Task item: Below are some entries; can you quote all of them exactly?

Data section:
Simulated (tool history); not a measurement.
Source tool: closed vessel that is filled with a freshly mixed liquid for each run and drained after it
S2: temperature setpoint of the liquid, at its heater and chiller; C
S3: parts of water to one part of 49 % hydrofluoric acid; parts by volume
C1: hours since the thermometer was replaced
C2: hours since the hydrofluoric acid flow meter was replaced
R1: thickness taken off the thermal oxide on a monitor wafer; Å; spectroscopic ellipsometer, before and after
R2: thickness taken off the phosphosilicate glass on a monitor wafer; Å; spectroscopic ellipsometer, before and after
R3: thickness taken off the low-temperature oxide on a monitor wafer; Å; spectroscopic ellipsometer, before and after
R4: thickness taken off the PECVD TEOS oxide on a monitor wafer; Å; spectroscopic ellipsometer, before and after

Answer space:
Simulated (tool history); not a measurement.
Source tool: closed vessel that is filled with a freshly mixed liquid for each run and drained after it
S2: temperature setpoint of the liquid, at its heater and chiller; C
S3: parts of water to one part of 49 % hydrofluoric acid; parts by volume
C1: hours since the thermometer was replaced
C2: hours since the hydrofluoric acid flow meter was replaced
R1: thickness taken off the thermal oxide on a monitor wafer; Å; spectroscopic ellipsometer, before and after
R2: thickness taken off the phosphosilicate glass on a monitor wafer; Å; spectroscopic ellipsometer, before and after
R3: thickness taken off the low-temperature oxide on a monitor wafer; Å; spectroscopic ellipsometer, before and after
R4: thickness taken off the PECVD TEOS oxide on a monitor wafer; Å; spectroscopic ellipsometer, before and after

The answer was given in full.